▸ EXCERPTED DATA:
════════════════

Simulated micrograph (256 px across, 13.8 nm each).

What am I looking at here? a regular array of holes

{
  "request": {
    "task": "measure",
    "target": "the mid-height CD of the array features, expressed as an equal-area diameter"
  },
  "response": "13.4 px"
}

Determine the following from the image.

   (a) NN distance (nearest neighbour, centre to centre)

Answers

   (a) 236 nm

════════════════

▸ WORK REQUEST: The lines to copy run from the first line of the entries to the line containing "Determine the following from the image."; copy them exactly and output nothing else.

▸ ANSWER SECTION:
Simulated micrograph (256 px across, 13.8 nm each).

What am I looking at here? a regular array of holes

{
  "request": {
    "task": "measure",
    "target": "the mid-height CD of the array features, expressed as an equal-area diameter"
  },
  "response": "13.4 px"
}

Determine the following from the image.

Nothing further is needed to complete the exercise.